### INFORMATION GIVEN ###

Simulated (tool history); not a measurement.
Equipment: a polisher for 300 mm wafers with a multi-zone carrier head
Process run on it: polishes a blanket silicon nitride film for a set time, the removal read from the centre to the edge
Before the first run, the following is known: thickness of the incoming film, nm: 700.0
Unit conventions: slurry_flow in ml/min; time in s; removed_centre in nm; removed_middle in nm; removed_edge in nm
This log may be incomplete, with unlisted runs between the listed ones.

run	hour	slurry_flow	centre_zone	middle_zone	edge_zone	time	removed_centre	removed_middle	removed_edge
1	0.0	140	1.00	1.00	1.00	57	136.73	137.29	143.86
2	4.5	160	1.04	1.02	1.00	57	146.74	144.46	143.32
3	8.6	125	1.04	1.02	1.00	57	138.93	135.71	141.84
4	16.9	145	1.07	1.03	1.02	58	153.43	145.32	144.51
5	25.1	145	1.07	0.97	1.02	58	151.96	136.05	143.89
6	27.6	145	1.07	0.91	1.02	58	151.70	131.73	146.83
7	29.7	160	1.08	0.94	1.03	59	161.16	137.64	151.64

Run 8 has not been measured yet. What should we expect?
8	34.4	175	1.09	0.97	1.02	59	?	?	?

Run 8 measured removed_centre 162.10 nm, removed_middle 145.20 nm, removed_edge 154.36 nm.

###

The first line of the listing above through the line containing "Before the first": print exactly that, both ends included.

ANSWER SECTION:
Simulated (tool history); not a measurement.
Equipment: a polisher for 300 mm wafers with a multi-zone carrier head
Process run on it: polishes a blanket silicon nitride film for a set time, the removal read from the centre to the edge
Before the first run, the following is known: thickness of the incoming film, nm: 700.0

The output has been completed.